[[ Exercise data, beginning ]]

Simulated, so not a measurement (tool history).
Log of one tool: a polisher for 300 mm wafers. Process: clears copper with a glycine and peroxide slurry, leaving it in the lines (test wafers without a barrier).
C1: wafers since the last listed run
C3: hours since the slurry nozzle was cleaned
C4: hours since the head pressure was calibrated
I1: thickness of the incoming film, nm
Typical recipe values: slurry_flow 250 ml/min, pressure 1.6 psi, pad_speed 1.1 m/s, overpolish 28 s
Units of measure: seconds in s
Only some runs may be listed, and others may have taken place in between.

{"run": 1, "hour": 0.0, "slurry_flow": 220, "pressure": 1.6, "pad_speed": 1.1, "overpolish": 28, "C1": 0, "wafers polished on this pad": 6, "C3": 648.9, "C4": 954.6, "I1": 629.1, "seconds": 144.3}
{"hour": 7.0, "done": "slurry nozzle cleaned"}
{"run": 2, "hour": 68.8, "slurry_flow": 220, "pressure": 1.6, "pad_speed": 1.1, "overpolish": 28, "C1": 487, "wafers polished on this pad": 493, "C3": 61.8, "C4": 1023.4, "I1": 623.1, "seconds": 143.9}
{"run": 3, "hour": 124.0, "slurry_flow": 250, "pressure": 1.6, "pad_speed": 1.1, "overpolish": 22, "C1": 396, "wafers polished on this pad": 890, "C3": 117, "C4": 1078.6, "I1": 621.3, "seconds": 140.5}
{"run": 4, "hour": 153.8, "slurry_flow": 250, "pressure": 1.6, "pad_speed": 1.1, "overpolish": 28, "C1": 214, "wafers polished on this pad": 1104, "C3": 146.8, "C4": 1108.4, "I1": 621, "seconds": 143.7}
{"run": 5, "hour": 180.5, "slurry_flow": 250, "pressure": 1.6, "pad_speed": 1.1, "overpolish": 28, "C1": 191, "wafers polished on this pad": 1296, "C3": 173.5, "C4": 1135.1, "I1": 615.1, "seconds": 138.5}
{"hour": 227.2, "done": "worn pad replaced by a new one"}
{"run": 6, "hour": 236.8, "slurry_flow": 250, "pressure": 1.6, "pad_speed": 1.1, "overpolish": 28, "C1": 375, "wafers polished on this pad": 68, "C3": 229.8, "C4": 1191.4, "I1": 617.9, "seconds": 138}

[[ Exercise data, end ]]

• Action item: Up to and including the line that contains "I1: thickness of the incoming film, nm", restate each line of the material above word for word, beginning with its first line.

• Response area:
Simulated, so not a measurement (tool history).
Log of one tool: a polisher for 300 mm wafers. Process: clears copper with a glycine and peroxide slurry, leaving it in the lines (test wafers without a barrier).
C1: wafers since the last listed run
C3: hours since the slurry nozzle was cleaned
C4: hours since the head pressure was calibrated
I1: thickness of the incoming film, nm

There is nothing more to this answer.